* * * * *

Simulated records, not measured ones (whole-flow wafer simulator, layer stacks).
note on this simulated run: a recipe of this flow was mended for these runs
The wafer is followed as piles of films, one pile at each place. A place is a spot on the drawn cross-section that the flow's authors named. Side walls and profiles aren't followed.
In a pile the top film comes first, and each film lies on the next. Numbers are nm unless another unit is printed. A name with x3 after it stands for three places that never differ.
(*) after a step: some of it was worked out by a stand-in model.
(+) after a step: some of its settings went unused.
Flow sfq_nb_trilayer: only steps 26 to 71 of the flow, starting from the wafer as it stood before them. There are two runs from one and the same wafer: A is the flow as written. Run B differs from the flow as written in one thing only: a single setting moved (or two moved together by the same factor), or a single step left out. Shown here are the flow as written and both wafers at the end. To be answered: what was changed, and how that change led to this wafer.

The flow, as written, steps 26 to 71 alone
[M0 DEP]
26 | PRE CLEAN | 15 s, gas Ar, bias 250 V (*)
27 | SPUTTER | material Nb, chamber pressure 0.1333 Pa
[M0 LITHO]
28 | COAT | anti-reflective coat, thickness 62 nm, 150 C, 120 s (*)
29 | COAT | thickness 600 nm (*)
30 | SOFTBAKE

* * * * *

# REQUIRED ACTION
The reply should hold only the lines from the first line of the listing above through the line with "29 | COAT | thickness 600 nm (*)", each copied exactly.

# WRITTEN ANSWER
Simulated records, not measured ones (whole-flow wafer simulator, layer stacks).
note on this simulated run: a recipe of this flow was mended for these runs
The wafer is followed as piles of films, one pile at each place. A place is a spot on the drawn cross-section that the flow's authors named. Side walls and profiles aren't followed.
In a pile the top film comes first, and each film lies on the next. Numbers are nm unless another unit is printed. A name with x3 after it stands for three places that never differ.
(*) after a step: some of it was worked out by a stand-in model.
(+) after a step: some of its settings went unused.
Flow sfq_nb_trilayer: only steps 26 to 71 of the flow, starting from the wafer as it stood before them. There are two runs from one and the same wafer: A is the flow as written. Run B differs from the flow as written in one thing only: a single setting moved (or two moved together by the same factor), or a single step left out. Shown here are the flow as written and both wafers at the end. To be answered: what was changed, and how that change led to this wafer.

The flow, as written, steps 26 to 71 alone
[M0 DEP]
26 | PRE CLEAN | 15 s, gas Ar, bias 250 V (*)
27 | SPUTTER | material Nb, chamber pressure 0.1333 Pa
[M0 LITHO]
28 | COAT | anti-reflective coat, thickness 62 nm, 150 C, 120 s (*)
29 | COAT | thickness 600 nm (*)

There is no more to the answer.